:::

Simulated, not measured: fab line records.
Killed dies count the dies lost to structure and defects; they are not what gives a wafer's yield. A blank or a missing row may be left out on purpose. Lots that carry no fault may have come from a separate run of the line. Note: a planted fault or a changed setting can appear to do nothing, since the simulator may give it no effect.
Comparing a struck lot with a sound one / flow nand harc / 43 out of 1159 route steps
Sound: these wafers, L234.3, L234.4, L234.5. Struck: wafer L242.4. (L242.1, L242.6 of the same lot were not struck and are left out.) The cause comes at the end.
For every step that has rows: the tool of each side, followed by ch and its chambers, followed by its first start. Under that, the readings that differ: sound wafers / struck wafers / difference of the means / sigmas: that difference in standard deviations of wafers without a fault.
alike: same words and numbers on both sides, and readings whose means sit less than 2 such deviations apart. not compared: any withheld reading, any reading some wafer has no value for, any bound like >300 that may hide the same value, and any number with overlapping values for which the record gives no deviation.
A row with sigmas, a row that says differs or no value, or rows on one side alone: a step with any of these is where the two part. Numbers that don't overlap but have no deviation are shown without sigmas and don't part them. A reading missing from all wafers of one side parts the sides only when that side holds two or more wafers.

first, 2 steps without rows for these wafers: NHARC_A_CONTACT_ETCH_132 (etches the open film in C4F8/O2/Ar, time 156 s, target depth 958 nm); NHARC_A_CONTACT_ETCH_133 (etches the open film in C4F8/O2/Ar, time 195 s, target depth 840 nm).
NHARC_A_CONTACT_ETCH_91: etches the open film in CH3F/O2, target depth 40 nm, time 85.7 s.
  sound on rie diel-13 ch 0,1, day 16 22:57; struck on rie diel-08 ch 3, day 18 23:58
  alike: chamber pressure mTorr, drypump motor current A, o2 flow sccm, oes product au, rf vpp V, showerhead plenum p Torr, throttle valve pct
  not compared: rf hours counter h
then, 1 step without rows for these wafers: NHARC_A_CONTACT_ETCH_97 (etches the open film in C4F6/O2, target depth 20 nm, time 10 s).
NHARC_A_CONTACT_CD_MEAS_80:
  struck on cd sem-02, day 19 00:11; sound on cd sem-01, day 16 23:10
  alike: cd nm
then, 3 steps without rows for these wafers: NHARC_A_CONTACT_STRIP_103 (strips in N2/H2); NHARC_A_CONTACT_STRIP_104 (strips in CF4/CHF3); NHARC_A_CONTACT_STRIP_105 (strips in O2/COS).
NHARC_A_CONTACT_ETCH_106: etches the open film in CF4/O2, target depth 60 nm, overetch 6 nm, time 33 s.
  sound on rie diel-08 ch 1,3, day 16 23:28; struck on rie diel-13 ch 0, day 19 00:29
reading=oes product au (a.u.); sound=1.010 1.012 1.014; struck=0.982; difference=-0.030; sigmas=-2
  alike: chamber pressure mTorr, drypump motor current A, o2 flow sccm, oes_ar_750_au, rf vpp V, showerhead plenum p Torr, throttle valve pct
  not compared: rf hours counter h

:::

Action item: Within the listing above, locate the line containing "alike: same words" and the line containing "first, 2 steps". Reproduce those two lines and all lines between them exactly, with nothing added.

Your solution:
alike: same words and numbers on both sides, and readings whose means sit less than 2 such deviations apart. not compared: any withheld reading, any reading some wafer has no value for, any bound like >300 that may hide the same value, and any number with overlapping values for which the record gives no deviation.
A row with sigmas, a row that says differs or no value, or rows on one side alone: a step with any of these is where the two part. Numbers that don't overlap but have no deviation are shown without sigmas and don't part them. A reading missing from all wafers of one side parts the sides only when that side holds two or more wafers.

first, 2 steps without rows for these wafers: NHARC_A_CONTACT_ETCH_132 (etches the open film in C4F8/O2/Ar, time 156 s, target depth 958 nm); NHARC_A_CONTACT_ETCH_133 (etches the open film in C4F8/O2/Ar, time 195 s, target depth 840 nm).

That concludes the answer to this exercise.